**Work item**: Would you set down every entry shown below, precisely as written?

**Supplied data**:
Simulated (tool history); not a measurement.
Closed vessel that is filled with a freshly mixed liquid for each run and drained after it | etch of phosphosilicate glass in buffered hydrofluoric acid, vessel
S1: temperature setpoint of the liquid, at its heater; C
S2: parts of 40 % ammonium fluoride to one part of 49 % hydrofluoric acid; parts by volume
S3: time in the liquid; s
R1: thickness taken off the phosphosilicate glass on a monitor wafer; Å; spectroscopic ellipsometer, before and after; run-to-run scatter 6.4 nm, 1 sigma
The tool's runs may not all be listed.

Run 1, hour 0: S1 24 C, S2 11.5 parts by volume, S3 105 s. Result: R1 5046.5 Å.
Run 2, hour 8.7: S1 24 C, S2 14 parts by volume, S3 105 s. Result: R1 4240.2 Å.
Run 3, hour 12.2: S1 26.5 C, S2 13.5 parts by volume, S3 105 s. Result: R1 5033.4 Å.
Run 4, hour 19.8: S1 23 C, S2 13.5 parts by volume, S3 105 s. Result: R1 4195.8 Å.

**Your solution**:
Simulated (tool history); not a measurement.
Closed vessel that is filled with a freshly mixed liquid for each run and drained after it | etch of phosphosilicate glass in buffered hydrofluoric acid, vessel
S1: temperature setpoint of the liquid, at its heater; C
S2: parts of 40 % ammonium fluoride to one part of 49 % hydrofluoric acid; parts by volume
S3: time in the liquid; s
R1: thickness taken off the phosphosilicate glass on a monitor wafer; Å; spectroscopic ellipsometer, before and after; run-to-run scatter 6.4 nm, 1 sigma
The tool's runs may not all be listed.

Run 1, hour 0: S1 24 C, S2 11.5 parts by volume, S3 105 s. Result: R1 5046.5 Å.
Run 2, hour 8.7: S1 24 C, S2 14 parts by volume, S3 105 s. Result: R1 4240.2 Å.
Run 3, hour 12.2: S1 26.5 C, S2 13.5 parts by volume, S3 105 s. Result: R1 5033.4 Å.
Run 4, hour 19.8: S1 23 C, S2 13.5 parts by volume, S3 105 s. Result: R1 4195.8 Å.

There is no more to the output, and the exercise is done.